▶ **Data extract**
--------

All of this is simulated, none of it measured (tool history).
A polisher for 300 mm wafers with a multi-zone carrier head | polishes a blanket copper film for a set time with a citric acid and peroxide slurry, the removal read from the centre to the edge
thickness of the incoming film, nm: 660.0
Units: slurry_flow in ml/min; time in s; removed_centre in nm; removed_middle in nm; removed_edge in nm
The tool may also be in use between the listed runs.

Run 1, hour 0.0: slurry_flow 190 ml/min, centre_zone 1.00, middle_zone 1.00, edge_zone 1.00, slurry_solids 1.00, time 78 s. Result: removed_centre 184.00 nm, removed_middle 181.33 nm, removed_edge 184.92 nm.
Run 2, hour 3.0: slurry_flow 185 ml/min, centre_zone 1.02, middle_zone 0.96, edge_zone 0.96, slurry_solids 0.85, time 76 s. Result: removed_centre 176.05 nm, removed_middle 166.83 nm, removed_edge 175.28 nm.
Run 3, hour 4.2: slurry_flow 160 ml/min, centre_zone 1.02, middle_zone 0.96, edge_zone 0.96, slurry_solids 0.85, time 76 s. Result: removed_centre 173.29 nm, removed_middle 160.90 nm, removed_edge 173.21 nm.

--------

▶ **Work request**
Print every record above. Keep each one exactly as it is.

▶ **Task response**
All of this is simulated, none of it measured (tool history).
A polisher for 300 mm wafers with a multi-zone carrier head | polishes a blanket copper film for a set time with a citric acid and peroxide slurry, the removal read from the centre to the edge
thickness of the incoming film, nm: 660.0
Units: slurry_flow in ml/min; time in s; removed_centre in nm; removed_middle in nm; removed_edge in nm
The tool may also be in use between the listed runs.

Run 1, hour 0.0: slurry_flow 190 ml/min, centre_zone 1.00, middle_zone 1.00, edge_zone 1.00, slurry_solids 1.00, time 78 s. Result: removed_centre 184.00 nm, removed_middle 181.33 nm, removed_edge 184.92 nm.
Run 2, hour 3.0: slurry_flow 185 ml/min, centre_zone 1.02, middle_zone 0.96, edge_zone 0.96, slurry_solids 0.85, time 76 s. Result: removed_centre 176.05 nm, removed_middle 166.83 nm, removed_edge 175.28 nm.
Run 3, hour 4.2: slurry_flow 160 ml/min, centre_zone 1.02, middle_zone 0.96, edge_zone 0.96, slurry_solids 0.85, time 76 s. Result: removed_centre 173.29 nm, removed_middle 160.90 nm, removed_edge 173.21 nm.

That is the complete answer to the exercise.